• **Work instruction**
Reproduce exactly, and only, the lines running from the start of the entries below to the line containing "Each band's line".

• **Data under study**
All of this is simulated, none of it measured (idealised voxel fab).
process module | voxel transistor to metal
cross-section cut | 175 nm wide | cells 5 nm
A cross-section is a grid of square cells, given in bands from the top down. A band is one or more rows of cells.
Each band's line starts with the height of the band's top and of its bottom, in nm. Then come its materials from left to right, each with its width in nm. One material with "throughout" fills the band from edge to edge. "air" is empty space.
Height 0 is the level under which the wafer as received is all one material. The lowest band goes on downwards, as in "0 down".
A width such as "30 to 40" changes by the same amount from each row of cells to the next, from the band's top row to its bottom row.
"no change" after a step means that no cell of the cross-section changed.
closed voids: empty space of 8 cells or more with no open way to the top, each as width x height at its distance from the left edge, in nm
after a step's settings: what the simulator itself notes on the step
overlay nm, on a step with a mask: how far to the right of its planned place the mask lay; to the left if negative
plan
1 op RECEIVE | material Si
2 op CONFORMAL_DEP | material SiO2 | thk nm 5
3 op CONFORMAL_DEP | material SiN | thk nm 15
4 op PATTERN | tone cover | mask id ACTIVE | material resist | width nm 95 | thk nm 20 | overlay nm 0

• **Response box**
All of this is simulated, none of it measured (idealised voxel fab).
process module | voxel transistor to metal
cross-section cut | 175 nm wide | cells 5 nm
A cross-section is a grid of square cells, given in bands from the top down. A band is one or more rows of cells.
Each band's line starts with the height of the band's top and of its bottom, in nm. Then come its materials from left to right, each with its width in nm. One material with "throughout" fills the band from edge to edge. "air" is empty space.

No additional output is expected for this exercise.